*Requirement*:
Start with the first line of the material. Repeat each line exactly through the one that contains "lots that met".

*Extracted entries*:
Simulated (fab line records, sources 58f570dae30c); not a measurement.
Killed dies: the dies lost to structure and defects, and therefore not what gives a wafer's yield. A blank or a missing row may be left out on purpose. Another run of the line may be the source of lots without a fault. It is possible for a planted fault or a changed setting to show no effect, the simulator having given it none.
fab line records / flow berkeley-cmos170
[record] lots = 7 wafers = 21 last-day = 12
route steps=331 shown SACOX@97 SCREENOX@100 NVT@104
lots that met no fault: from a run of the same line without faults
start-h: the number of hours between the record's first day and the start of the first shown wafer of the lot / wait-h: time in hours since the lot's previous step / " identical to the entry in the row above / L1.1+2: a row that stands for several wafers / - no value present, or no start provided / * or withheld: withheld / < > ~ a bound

*Answer area*:
Simulated (fab line records, sources 58f570dae30c); not a measurement.
Killed dies: the dies lost to structure and defects, and therefore not what gives a wafer's yield. A blank or a missing row may be left out on purpose. Another run of the line may be the source of lots without a fault. It is possible for a planted fault or a changed setting to show no effect, the simulator having given it none.
fab line records / flow berkeley-cmos170
[record] lots = 7 wafers = 21 last-day = 12
route steps=331 shown SACOX@97 SCREENOX@100 NVT@104
lots that met no fault: from a run of the same line without faults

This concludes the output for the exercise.